_ _ _

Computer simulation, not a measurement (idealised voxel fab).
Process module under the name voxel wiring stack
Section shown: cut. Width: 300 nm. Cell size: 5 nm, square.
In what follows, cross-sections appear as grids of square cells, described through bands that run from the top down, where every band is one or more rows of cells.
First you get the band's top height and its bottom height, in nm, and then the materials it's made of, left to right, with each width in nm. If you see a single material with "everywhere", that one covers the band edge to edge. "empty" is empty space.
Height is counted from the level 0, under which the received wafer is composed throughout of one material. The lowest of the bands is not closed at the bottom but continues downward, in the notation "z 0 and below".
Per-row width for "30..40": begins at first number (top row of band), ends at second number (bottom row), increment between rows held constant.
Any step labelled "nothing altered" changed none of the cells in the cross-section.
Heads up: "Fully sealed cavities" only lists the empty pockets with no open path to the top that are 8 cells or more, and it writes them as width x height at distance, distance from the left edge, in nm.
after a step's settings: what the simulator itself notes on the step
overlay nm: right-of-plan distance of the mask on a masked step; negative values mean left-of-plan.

_ _ _

Give all of the entries again, word for word.

SOLUTION:
Computer simulation, not a measurement (idealised voxel fab).
Process module under the name voxel wiring stack
Section shown: cut. Width: 300 nm. Cell size: 5 nm, square.
In what follows, cross-sections appear as grids of square cells, described through bands that run from the top down, where every band is one or more rows of cells.
First you get the band's top height and its bottom height, in nm, and then the materials it's made of, left to right, with each width in nm. If you see a single material with "everywhere", that one covers the band edge to edge. "empty" is empty space.
Height is counted from the level 0, under which the received wafer is composed throughout of one material. The lowest of the bands is not closed at the bottom but continues downward, in the notation "z 0 and below".
Per-row width for "30..40": begins at first number (top row of band), ends at second number (bottom row), increment between rows held constant.
Any step labelled "nothing altered" changed none of the cells in the cross-section.
Heads up: "Fully sealed cavities" only lists the empty pockets with no open path to the top that are 8 cells or more, and it writes them as width x height at distance, distance from the left edge, in nm.
after a step's settings: what the simulator itself notes on the step
overlay nm: right-of-plan distance of the mask on a masked step; negative values mean left-of-plan.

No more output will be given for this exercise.